**Activity**
Output the entries below exactly, from the first line to the line holding "Answer: one or a few lines or trenches", both included.

**Source information**
────────────────────────────────────────
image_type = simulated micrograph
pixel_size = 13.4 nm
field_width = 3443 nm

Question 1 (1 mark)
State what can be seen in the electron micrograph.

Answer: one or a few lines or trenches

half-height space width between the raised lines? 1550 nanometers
────────────────────────────────────────

**Your solution**
image_type = simulated micrograph
pixel_size = 13.4 nm
field_width = 3443 nm

Question 1 (1 mark)
State what can be seen in the electron micrograph.

Answer: one or a few lines or trenches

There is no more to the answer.